First find the line with "21 WET ETCH: chemistry" in the entries below, then set down exactly every line through the line with "47 SOFTBAKE: i-line resist", that line included.

-----
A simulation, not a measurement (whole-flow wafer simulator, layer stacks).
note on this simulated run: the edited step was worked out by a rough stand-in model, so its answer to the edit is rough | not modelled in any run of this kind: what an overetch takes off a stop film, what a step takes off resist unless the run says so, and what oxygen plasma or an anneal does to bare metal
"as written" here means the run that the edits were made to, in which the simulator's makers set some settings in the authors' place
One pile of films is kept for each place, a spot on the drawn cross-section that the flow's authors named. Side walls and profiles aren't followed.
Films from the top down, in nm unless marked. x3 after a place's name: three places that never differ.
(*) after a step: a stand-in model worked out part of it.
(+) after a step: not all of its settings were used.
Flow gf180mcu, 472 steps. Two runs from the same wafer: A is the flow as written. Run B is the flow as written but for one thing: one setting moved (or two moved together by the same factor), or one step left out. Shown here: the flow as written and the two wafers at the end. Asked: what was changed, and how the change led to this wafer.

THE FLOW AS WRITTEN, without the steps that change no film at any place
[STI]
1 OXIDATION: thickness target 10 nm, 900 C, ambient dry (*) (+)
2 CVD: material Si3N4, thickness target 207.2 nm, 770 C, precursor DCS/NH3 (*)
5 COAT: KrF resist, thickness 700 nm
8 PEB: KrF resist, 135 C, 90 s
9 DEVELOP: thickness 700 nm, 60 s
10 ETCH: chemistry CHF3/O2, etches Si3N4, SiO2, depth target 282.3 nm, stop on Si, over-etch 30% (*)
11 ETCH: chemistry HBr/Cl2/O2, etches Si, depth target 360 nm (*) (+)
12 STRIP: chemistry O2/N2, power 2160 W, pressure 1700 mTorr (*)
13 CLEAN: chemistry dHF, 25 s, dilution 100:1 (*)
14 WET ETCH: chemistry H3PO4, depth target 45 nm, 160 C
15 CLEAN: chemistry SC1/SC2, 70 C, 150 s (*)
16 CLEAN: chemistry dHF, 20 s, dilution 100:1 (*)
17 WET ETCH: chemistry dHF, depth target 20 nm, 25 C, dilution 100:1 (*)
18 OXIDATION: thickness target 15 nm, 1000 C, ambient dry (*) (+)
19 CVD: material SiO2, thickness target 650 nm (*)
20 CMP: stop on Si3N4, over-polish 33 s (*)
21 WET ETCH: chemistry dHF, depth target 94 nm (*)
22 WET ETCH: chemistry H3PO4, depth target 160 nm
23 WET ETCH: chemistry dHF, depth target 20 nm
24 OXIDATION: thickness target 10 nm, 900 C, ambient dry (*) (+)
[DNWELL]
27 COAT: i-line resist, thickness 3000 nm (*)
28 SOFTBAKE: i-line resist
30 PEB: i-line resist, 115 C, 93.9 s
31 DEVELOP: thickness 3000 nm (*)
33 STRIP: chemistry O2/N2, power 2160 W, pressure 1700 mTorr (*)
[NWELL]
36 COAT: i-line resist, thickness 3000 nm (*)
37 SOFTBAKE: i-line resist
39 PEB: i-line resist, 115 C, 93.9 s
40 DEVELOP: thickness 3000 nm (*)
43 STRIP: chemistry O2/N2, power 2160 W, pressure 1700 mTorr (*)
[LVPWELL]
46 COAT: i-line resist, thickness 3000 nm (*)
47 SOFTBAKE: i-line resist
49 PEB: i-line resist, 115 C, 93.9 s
-----

# Solution
21 WET ETCH: chemistry dHF, depth target 94 nm (*)
22 WET ETCH: chemistry H3PO4, depth target 160 nm
23 WET ETCH: chemistry dHF, depth target 20 nm
24 OXIDATION: thickness target 10 nm, 900 C, ambient dry (*) (+)
[DNWELL]
27 COAT: i-line resist, thickness 3000 nm (*)
28 SOFTBAKE: i-line resist
30 PEB: i-line resist, 115 C, 93.9 s
31 DEVELOP: thickness 3000 nm (*)
33 STRIP: chemistry O2/N2, power 2160 W, pressure 1700 mTorr (*)
[NWELL]
36 COAT: i-line resist, thickness 3000 nm (*)
37 SOFTBAKE: i-line resist
39 PEB: i-line resist, 115 C, 93.9 s
40 DEVELOP: thickness 3000 nm (*)
43 STRIP: chemistry O2/N2, power 2160 W, pressure 1700 mTorr (*)
[LVPWELL]
46 COAT: i-line resist, thickness 3000 nm (*)
47 SOFTBAKE: i-line resist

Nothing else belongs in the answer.